- _DATASET EXTRACT_:
******

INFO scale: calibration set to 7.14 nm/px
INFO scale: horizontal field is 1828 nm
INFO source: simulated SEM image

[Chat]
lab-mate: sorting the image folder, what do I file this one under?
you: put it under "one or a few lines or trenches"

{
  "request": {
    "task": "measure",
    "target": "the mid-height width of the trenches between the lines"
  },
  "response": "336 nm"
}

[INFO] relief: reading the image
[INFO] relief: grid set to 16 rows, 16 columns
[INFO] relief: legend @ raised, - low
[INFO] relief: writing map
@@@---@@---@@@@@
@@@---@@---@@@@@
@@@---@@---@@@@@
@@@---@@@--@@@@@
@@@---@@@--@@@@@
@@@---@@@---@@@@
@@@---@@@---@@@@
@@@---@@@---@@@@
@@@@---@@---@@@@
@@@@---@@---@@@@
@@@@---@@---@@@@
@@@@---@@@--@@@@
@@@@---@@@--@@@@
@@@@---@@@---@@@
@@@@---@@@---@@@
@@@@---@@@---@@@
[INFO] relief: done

******

- _WORK ITEM_:
Every entry, from the first line to the last, should be retyped exactly.

- _YOUR SOLUTION_:
INFO scale: calibration set to 7.14 nm/px
INFO scale: horizontal field is 1828 nm
INFO source: simulated SEM image

[Chat]
lab-mate: sorting the image folder, what do I file this one under?
you: put it under "one or a few lines or trenches"

{
  "request": {
    "task": "measure",
    "target": "the mid-height width of the trenches between the lines"
  },
  "response": "336 nm"
}

[INFO] relief: reading the image
[INFO] relief: grid set to 16 rows, 16 columns
[INFO] relief: legend @ raised, - low
[INFO] relief: writing map
@@@---@@---@@@@@
@@@---@@---@@@@@
@@@---@@---@@@@@
@@@---@@@--@@@@@
@@@---@@@--@@@@@
@@@---@@@---@@@@
@@@---@@@---@@@@
@@@---@@@---@@@@
@@@@---@@---@@@@
@@@@---@@---@@@@
@@@@---@@---@@@@
@@@@---@@@--@@@@
@@@@---@@@--@@@@
@@@@---@@@---@@@
@@@@---@@@---@@@
@@@@---@@@---@@@
[INFO] relief: done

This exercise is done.